WORK REQUEST ::
Exactly as shown, give the full listing again.

DATA SHOWN ::
□ □ □ □ □
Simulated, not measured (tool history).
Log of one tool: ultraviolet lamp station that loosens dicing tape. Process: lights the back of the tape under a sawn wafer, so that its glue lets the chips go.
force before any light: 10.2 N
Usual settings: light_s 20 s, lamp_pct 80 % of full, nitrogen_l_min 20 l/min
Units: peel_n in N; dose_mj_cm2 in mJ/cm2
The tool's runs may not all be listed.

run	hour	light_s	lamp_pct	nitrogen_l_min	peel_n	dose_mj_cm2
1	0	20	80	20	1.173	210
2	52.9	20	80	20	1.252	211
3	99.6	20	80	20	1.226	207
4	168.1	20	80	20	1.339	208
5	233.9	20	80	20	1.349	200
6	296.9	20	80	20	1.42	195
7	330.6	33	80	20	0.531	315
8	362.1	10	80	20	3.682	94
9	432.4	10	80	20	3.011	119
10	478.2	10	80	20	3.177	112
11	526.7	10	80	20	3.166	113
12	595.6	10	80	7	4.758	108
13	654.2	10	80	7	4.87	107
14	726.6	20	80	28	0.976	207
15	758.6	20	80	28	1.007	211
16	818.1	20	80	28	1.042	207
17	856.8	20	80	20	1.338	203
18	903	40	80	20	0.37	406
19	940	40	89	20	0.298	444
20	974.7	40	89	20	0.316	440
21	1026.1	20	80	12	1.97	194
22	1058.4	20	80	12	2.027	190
□ □ □ □ □

YOUR RESPONSE ::
Simulated, not measured (tool history).
Log of one tool: ultraviolet lamp station that loosens dicing tape. Process: lights the back of the tape under a sawn wafer, so that its glue lets the chips go.
force before any light: 10.2 N
Usual settings: light_s 20 s, lamp_pct 80 % of full, nitrogen_l_min 20 l/min
Units: peel_n in N; dose_mj_cm2 in mJ/cm2
The tool's runs may not all be listed.

run	hour	light_s	lamp_pct	nitrogen_l_min	peel_n	dose_mj_cm2
1	0	20	80	20	1.173	210
2	52.9	20	80	20	1.252	211
3	99.6	20	80	20	1.226	207
4	168.1	20	80	20	1.339	208
5	233.9	20	80	20	1.349	200
6	296.9	20	80	20	1.42	195
7	330.6	33	80	20	0.531	315
8	362.1	10	80	20	3.682	94
9	432.4	10	80	20	3.011	119
10	478.2	10	80	20	3.177	112
11	526.7	10	80	20	3.166	113
12	595.6	10	80	7	4.758	108
13	654.2	10	80	7	4.87	107
14	726.6	20	80	28	0.976	207
15	758.6	20	80	28	1.007	211
16	818.1	20	80	28	1.042	207
17	856.8	20	80	20	1.338	203
18	903	40	80	20	0.37	406
19	940	40	89	20	0.298	444
20	974.7	40	89	20	0.316	440
21	1026.1	20	80	12	1.97	194
22	1058.4	20	80	12	2.027	190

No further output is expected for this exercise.